Top of EXTRACTED INFORMATION

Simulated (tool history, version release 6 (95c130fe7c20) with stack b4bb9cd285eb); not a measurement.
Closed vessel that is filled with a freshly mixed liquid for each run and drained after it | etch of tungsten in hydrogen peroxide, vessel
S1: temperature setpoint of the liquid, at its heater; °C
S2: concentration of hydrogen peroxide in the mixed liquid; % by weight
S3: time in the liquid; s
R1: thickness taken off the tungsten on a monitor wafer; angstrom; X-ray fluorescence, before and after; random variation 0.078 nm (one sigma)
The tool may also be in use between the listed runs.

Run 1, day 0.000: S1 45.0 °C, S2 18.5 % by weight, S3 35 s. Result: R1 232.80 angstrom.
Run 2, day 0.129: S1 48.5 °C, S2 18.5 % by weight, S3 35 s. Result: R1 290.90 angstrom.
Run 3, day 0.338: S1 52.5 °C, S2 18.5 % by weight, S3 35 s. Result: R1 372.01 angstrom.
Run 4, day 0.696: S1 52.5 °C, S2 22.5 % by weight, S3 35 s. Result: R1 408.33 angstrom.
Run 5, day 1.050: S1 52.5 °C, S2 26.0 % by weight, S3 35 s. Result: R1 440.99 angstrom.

Bottom of EXTRACTED INFORMATION

BRIEF: The answer should repeat every line of the listing exactly.

EXERCISE RESPONSE:
Simulated (tool history, version release 6 (95c130fe7c20) with stack b4bb9cd285eb); not a measurement.
Closed vessel that is filled with a freshly mixed liquid for each run and drained after it | etch of tungsten in hydrogen peroxide, vessel
S1: temperature setpoint of the liquid, at its heater; °C
S2: concentration of hydrogen peroxide in the mixed liquid; % by weight
S3: time in the liquid; s
R1: thickness taken off the tungsten on a monitor wafer; angstrom; X-ray fluorescence, before and after; random variation 0.078 nm (one sigma)
The tool may also be in use between the listed runs.

Run 1, day 0.000: S1 45.0 °C, S2 18.5 % by weight, S3 35 s. Result: R1 232.80 angstrom.
Run 2, day 0.129: S1 48.5 °C, S2 18.5 % by weight, S3 35 s. Result: R1 290.90 angstrom.
Run 3, day 0.338: S1 52.5 °C, S2 18.5 % by weight, S3 35 s. Result: R1 372.01 angstrom.
Run 4, day 0.696: S1 52.5 °C, S2 22.5 % by weight, S3 35 s. Result: R1 408.33 angstrom.
Run 5, day 1.050: S1 52.5 °C, S2 26.0 % by weight, S3 35 s. Result: R1 440.99 angstrom.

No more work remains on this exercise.